*** Given data ***
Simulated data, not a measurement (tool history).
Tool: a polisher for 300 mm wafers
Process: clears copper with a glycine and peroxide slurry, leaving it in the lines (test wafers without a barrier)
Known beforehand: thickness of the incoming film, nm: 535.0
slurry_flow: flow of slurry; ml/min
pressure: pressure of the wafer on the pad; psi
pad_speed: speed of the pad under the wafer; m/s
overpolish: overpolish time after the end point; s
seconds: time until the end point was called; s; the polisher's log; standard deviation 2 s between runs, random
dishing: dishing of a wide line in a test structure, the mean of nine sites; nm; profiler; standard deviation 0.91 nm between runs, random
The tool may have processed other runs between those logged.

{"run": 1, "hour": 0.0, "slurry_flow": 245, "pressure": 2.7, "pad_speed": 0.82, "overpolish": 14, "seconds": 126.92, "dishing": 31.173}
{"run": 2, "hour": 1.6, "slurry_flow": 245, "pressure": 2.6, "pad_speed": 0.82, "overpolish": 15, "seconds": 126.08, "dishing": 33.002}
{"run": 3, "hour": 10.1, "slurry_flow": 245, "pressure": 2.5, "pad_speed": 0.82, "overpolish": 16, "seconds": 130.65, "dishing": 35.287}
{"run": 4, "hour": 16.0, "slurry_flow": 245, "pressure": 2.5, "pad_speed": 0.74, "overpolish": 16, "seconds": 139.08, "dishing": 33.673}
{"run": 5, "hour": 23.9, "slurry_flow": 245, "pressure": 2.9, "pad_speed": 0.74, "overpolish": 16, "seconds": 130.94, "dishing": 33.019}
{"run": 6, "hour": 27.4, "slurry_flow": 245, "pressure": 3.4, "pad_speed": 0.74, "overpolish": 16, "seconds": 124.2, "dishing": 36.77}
***

#### Work request
Exactly as written, repeat the lines from the start of the listing through the line containing "overpolish: overpolish time", both included.

#### Your response
Simulated data, not a measurement (tool history).
Tool: a polisher for 300 mm wafers
Process: clears copper with a glycine and peroxide slurry, leaving it in the lines (test wafers without a barrier)
Known beforehand: thickness of the incoming film, nm: 535.0
slurry_flow: flow of slurry; ml/min
pressure: pressure of the wafer on the pad; psi
pad_speed: speed of the pad under the wafer; m/s
overpolish: overpolish time after the end point; s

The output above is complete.